== Material shown ==

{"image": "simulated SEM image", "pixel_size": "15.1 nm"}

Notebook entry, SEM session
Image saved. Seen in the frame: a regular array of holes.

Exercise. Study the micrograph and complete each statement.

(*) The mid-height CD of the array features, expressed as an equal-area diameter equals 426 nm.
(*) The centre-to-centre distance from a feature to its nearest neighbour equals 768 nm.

===

| Work item |
Beginning at the top of the data, please return every line until and including the line containing "(*) The mid-height", copied exactly, and nothing past it.

| Task response |
{"image": "simulated SEM image", "pixel_size": "15.1 nm"}

Notebook entry, SEM session
Image saved. Seen in the frame: a regular array of holes.

Exercise. Study the micrograph and complete each statement.

(*) The mid-height CD of the array features, expressed as an equal-area diameter equals 426 nm.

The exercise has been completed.